= REQUIRED ACTION =
Write out the entries below exactly, from the first line to the one with "oo...oo...oo...oo..ooo..ooo..ooo", both ends included.

============================================================
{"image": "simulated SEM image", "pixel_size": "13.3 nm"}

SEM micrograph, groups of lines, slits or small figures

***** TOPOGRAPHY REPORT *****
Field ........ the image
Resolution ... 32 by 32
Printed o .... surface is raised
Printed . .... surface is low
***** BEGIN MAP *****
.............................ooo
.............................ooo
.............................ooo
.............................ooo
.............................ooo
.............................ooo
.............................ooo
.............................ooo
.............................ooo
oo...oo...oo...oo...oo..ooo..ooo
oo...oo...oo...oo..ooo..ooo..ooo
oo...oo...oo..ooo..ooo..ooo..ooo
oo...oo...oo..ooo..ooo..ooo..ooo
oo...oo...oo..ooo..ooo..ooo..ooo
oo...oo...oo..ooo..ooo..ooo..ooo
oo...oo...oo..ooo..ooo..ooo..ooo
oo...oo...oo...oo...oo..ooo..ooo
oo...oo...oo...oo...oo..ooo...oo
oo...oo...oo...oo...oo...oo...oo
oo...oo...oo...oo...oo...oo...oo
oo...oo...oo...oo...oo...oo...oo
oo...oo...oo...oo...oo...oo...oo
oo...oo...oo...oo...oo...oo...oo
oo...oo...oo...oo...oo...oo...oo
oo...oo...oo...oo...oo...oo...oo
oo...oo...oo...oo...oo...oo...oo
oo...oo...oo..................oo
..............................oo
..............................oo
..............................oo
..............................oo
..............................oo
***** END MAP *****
============================================================

= WRITTEN REPLY =
{"image": "simulated SEM image", "pixel_size": "13.3 nm"}

SEM micrograph, groups of lines, slits or small figures

***** TOPOGRAPHY REPORT *****
Field ........ the image
Resolution ... 32 by 32
Printed o .... surface is raised
Printed . .... surface is low
***** BEGIN MAP *****
.............................ooo
.............................ooo
.............................ooo
.............................ooo
.............................ooo
.............................ooo
.............................ooo
.............................ooo
.............................ooo
oo...oo...oo...oo...oo..ooo..ooo
oo...oo...oo...oo..ooo..ooo..ooo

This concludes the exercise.